SUPPLIED MATERIAL –
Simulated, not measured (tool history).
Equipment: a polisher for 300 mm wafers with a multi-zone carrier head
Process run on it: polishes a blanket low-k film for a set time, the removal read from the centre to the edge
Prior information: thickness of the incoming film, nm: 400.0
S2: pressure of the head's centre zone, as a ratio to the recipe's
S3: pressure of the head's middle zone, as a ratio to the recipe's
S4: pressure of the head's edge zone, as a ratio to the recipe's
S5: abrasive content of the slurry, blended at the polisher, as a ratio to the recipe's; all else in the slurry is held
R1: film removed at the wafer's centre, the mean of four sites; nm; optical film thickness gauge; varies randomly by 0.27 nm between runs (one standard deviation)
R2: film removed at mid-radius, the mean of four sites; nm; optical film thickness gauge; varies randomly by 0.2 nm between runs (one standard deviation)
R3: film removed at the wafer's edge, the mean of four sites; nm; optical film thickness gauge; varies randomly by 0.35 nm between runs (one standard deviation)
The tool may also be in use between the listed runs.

WORK TASK – In the answer, the listing above should be restated word for word.

ANSWER SPACE –
Simulated, not measured (tool history).
Equipment: a polisher for 300 mm wafers with a multi-zone carrier head
Process run on it: polishes a blanket low-k film for a set time, the removal read from the centre to the edge
Prior information: thickness of the incoming film, nm: 400.0
S2: pressure of the head's centre zone, as a ratio to the recipe's
S3: pressure of the head's middle zone, as a ratio to the recipe's
S4: pressure of the head's edge zone, as a ratio to the recipe's
S5: abrasive content of the slurry, blended at the polisher, as a ratio to the recipe's; all else in the slurry is held
R1: film removed at the wafer's centre, the mean of four sites; nm; optical film thickness gauge; varies randomly by 0.27 nm between runs (one standard deviation)
R2: film removed at mid-radius, the mean of four sites; nm; optical film thickness gauge; varies randomly by 0.2 nm between runs (one standard deviation)
R3: film removed at the wafer's edge, the mean of four sites; nm; optical film thickness gauge; varies randomly by 0.35 nm between runs (one standard deviation)
The tool may also be in use between the listed runs.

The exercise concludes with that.